Assignment:
In full and without change, return each entry.

Data records:
┌──

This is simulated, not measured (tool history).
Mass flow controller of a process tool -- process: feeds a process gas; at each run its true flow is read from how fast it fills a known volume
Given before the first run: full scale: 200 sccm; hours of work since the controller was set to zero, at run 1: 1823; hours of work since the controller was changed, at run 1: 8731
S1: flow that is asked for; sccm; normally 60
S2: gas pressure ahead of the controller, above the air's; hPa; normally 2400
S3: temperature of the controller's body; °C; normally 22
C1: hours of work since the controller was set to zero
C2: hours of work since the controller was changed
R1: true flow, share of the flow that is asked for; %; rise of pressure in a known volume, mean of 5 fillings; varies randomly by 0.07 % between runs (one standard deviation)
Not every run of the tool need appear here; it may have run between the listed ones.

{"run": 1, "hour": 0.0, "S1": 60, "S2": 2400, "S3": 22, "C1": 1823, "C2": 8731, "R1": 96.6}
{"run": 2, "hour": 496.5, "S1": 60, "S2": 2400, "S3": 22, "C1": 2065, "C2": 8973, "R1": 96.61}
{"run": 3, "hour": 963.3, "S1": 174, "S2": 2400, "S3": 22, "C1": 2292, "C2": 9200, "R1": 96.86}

└──

Exercise response:
This is simulated, not measured (tool history).
Mass flow controller of a process tool -- process: feeds a process gas; at each run its true flow is read from how fast it fills a known volume
Given before the first run: full scale: 200 sccm; hours of work since the controller was set to zero, at run 1: 1823; hours of work since the controller was changed, at run 1: 8731
S1: flow that is asked for; sccm; normally 60
S2: gas pressure ahead of the controller, above the air's; hPa; normally 2400
S3: temperature of the controller's body; °C; normally 22
C1: hours of work since the controller was set to zero
C2: hours of work since the controller was changed
R1: true flow, share of the flow that is asked for; %; rise of pressure in a known volume, mean of 5 fillings; varies randomly by 0.07 % between runs (one standard deviation)
Not every run of the tool need appear here; it may have run between the listed ones.

{"run": 1, "hour": 0.0, "S1": 60, "S2": 2400, "S3": 22, "C1": 1823, "C2": 8731, "R1": 96.6}
{"run": 2, "hour": 496.5, "S1": 60, "S2": 2400, "S3": 22, "C1": 2065, "C2": 8973, "R1": 96.61}
{"run": 3, "hour": 963.3, "S1": 174, "S2": 2400, "S3": 22, "C1": 2292, "C2": 9200, "R1": 96.86}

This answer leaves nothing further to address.